- EXERCISE: The full set of entries needs to be reproduced exactly.

====================

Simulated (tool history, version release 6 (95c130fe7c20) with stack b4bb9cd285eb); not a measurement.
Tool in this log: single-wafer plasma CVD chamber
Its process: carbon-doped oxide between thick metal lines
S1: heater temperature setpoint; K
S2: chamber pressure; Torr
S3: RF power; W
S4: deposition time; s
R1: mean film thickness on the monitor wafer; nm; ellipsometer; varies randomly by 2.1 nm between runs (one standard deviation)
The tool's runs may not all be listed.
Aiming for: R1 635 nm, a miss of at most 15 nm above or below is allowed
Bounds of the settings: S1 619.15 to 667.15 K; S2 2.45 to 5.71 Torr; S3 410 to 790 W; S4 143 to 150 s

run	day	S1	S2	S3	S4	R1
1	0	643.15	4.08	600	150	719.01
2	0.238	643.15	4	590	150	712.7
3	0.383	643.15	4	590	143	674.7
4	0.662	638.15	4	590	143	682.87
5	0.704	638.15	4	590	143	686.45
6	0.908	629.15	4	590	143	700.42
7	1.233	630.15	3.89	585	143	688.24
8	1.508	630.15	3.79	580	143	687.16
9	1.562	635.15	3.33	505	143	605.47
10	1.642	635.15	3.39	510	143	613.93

====================

- TASK SOLUTION:
Simulated (tool history, version release 6 (95c130fe7c20) with stack b4bb9cd285eb); not a measurement.
Tool in this log: single-wafer plasma CVD chamber
Its process: carbon-doped oxide between thick metal lines
S1: heater temperature setpoint; K
S2: chamber pressure; Torr
S3: RF power; W
S4: deposition time; s
R1: mean film thickness on the monitor wafer; nm; ellipsometer; varies randomly by 2.1 nm between runs (one standard deviation)
The tool's runs may not all be listed.
Aiming for: R1 635 nm, a miss of at most 15 nm above or below is allowed
Bounds of the settings: S1 619.15 to 667.15 K; S2 2.45 to 5.71 Torr; S3 410 to 790 W; S4 143 to 150 s

run	day	S1	S2	S3	S4	R1
1	0	643.15	4.08	600	150	719.01
2	0.238	643.15	4	590	150	712.7
3	0.383	643.15	4	590	143	674.7
4	0.662	638.15	4	590	143	682.87
5	0.704	638.15	4	590	143	686.45
6	0.908	629.15	4	590	143	700.42
7	1.233	630.15	3.89	585	143	688.24
8	1.508	630.15	3.79	580	143	687.16
9	1.562	635.15	3.33	505	143	605.47
10	1.642	635.15	3.39	510	143	613.93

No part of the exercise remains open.